### Requirement
Produce an exact transcript of all the records.

### Recorded information
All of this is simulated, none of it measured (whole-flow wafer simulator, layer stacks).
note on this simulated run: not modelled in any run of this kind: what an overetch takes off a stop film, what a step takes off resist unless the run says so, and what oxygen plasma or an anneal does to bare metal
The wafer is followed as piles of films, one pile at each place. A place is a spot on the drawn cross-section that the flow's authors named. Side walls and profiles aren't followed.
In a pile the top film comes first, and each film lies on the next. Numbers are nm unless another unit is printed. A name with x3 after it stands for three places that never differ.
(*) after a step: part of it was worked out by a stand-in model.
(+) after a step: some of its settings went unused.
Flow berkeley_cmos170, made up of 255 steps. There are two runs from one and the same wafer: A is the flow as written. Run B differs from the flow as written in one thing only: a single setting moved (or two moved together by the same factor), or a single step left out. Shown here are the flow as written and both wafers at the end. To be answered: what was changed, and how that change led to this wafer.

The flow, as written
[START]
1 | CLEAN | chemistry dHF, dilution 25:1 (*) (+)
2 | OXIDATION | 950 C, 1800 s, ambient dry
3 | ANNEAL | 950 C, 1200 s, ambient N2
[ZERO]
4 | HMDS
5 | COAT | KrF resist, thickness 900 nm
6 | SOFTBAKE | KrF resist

### Task solution
All of this is simulated, none of it measured (whole-flow wafer simulator, layer stacks).
note on this simulated run: not modelled in any run of this kind: what an overetch takes off a stop film, what a step takes off resist unless the run says so, and what oxygen plasma or an anneal does to bare metal
The wafer is followed as piles of films, one pile at each place. A place is a spot on the drawn cross-section that the flow's authors named. Side walls and profiles aren't followed.
In a pile the top film comes first, and each film lies on the next. Numbers are nm unless another unit is printed. A name with x3 after it stands for three places that never differ.
(*) after a step: part of it was worked out by a stand-in model.
(+) after a step: some of its settings went unused.
Flow berkeley_cmos170, made up of 255 steps. There are two runs from one and the same wafer: A is the flow as written. Run B differs from the flow as written in one thing only: a single setting moved (or two moved together by the same factor), or a single step left out. Shown here are the flow as written and both wafers at the end. To be answered: what was changed, and how that change led to this wafer.

The flow, as written
[START]
1 | CLEAN | chemistry dHF, dilution 25:1 (*) (+)
2 | OXIDATION | 950 C, 1800 s, ambient dry
3 | ANNEAL | 950 C, 1200 s, ambient N2
[ZERO]
4 | HMDS
5 | COAT | KrF resist, thickness 900 nm
6 | SOFTBAKE | KrF resist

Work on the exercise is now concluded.